#### [DATA UNDER STUDY]
::::

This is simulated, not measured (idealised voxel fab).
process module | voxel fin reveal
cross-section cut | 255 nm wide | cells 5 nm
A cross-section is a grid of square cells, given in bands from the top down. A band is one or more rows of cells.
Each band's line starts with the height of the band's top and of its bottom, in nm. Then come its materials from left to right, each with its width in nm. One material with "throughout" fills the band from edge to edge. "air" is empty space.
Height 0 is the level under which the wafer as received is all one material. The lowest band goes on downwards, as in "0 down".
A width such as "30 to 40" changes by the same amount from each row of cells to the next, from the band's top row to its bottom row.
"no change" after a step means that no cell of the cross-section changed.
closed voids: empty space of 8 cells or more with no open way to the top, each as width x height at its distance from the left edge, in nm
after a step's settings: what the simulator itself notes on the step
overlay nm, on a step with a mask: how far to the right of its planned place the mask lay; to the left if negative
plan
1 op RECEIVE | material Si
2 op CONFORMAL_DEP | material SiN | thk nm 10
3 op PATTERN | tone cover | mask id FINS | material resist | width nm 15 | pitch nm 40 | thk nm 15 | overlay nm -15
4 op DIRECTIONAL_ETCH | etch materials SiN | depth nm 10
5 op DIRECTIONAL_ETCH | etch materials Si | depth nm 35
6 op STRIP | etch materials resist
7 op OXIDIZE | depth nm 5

::::

#### [TASK ITEM]
Transcribe the records above exactly, from the opening line down to and including the line with "6 op STRIP | etch materials resist".

#### [ANSWER SECTION]
This is simulated, not measured (idealised voxel fab).
process module | voxel fin reveal
cross-section cut | 255 nm wide | cells 5 nm
A cross-section is a grid of square cells, given in bands from the top down. A band is one or more rows of cells.
Each band's line starts with the height of the band's top and of its bottom, in nm. Then come its materials from left to right, each with its width in nm. One material with "throughout" fills the band from edge to edge. "air" is empty space.
Height 0 is the level under which the wafer as received is all one material. The lowest band goes on downwards, as in "0 down".
A width such as "30 to 40" changes by the same amount from each row of cells to the next, from the band's top row to its bottom row.
"no change" after a step means that no cell of the cross-section changed.
closed voids: empty space of 8 cells or more with no open way to the top, each as width x height at its distance from the left edge, in nm
after a step's settings: what the simulator itself notes on the step
overlay nm, on a step with a mask: how far to the right of its planned place the mask lay; to the left if negative
plan
1 op RECEIVE | material Si
2 op CONFORMAL_DEP | material SiN | thk nm 10
3 op PATTERN | tone cover | mask id FINS | material resist | width nm 15 | pitch nm 40 | thk nm 15 | overlay nm -15
4 op DIRECTIONAL_ETCH | etch materials SiN | depth nm 10
5 op DIRECTIONAL_ETCH | etch materials Si | depth nm 35
6 op STRIP | etch materials resist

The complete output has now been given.